- **WORK ITEM**: Each record below should be set down exactly.

- **ENTRIES SUPPLIED**:
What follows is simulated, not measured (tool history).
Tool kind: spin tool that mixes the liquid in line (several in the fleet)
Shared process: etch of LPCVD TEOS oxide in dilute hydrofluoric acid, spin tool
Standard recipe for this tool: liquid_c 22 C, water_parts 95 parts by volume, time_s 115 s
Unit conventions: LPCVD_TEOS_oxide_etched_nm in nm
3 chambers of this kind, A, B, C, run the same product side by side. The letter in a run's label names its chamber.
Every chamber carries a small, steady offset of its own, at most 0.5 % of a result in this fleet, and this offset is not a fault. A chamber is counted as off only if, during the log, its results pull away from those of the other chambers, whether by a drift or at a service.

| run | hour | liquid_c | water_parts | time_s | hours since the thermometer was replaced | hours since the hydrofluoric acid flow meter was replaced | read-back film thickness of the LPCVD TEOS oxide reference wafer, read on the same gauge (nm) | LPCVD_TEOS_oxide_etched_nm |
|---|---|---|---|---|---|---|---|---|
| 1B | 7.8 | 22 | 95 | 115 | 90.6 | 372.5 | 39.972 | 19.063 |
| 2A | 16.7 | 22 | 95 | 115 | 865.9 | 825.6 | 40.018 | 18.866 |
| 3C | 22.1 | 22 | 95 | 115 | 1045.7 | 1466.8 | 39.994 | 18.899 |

- **TASK ANSWER**:
What follows is simulated, not measured (tool history).
Tool kind: spin tool that mixes the liquid in line (several in the fleet)
Shared process: etch of LPCVD TEOS oxide in dilute hydrofluoric acid, spin tool
Standard recipe for this tool: liquid_c 22 C, water_parts 95 parts by volume, time_s 115 s
Unit conventions: LPCVD_TEOS_oxide_etched_nm in nm
3 chambers of this kind, A, B, C, run the same product side by side. The letter in a run's label names its chamber.
Every chamber carries a small, steady offset of its own, at most 0.5 % of a result in this fleet, and this offset is not a fault. A chamber is counted as off only if, during the log, its results pull away from those of the other chambers, whether by a drift or at a service.

| run | hour | liquid_c | water_parts | time_s | hours since the thermometer was replaced | hours since the hydrofluoric acid flow meter was replaced | read-back film thickness of the LPCVD TEOS oxide reference wafer, read on the same gauge (nm) | LPCVD_TEOS_oxide_etched_nm |
|---|---|---|---|---|---|---|---|---|
| 1B | 7.8 | 22 | 95 | 115 | 90.6 | 372.5 | 39.972 | 19.063 |
| 2A | 16.7 | 22 | 95 | 115 | 865.9 | 825.6 | 40.018 | 18.866 |
| 3C | 22.1 | 22 | 95 | 115 | 1045.7 | 1466.8 | 39.994 | 18.899 |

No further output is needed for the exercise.